---------- Information supplied

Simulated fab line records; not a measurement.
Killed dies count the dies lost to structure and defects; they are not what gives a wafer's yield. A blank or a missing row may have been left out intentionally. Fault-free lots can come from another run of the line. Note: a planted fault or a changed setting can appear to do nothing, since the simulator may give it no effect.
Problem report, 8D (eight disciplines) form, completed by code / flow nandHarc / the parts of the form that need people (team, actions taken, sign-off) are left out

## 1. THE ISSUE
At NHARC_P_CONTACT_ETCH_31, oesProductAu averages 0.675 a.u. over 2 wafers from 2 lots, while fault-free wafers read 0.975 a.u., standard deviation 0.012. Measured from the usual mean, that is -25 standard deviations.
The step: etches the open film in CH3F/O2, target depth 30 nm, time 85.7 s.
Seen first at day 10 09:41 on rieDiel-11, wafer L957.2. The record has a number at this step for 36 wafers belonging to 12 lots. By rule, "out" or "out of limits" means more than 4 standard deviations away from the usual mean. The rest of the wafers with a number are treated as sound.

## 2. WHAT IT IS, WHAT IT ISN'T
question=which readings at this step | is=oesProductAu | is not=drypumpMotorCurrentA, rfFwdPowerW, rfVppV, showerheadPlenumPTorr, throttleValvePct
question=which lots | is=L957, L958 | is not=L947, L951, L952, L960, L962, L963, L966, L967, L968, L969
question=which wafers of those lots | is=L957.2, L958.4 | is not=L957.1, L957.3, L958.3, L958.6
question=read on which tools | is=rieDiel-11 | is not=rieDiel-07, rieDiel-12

--------------------

**Brief**.
A verbatim transcription is required: the first line of the listing, the line containing "The step: etches", and every line between them.

**Problem solution**.
Simulated fab line records; not a measurement.
Killed dies count the dies lost to structure and defects; they are not what gives a wafer's yield. A blank or a missing row may have been left out intentionally. Fault-free lots can come from another run of the line. Note: a planted fault or a changed setting can appear to do nothing, since the simulator may give it no effect.
Problem report, 8D (eight disciplines) form, completed by code / flow nandHarc / the parts of the form that need people (team, actions taken, sign-off) are left out

## 1. THE ISSUE
At NHARC_P_CONTACT_ETCH_31, oesProductAu averages 0.675 a.u. over 2 wafers from 2 lots, while fault-free wafers read 0.975 a.u., standard deviation 0.012. Measured from the usual mean, that is -25 standard deviations.
The step: etches the open film in CH3F/O2, target depth 30 nm, time 85.7 s.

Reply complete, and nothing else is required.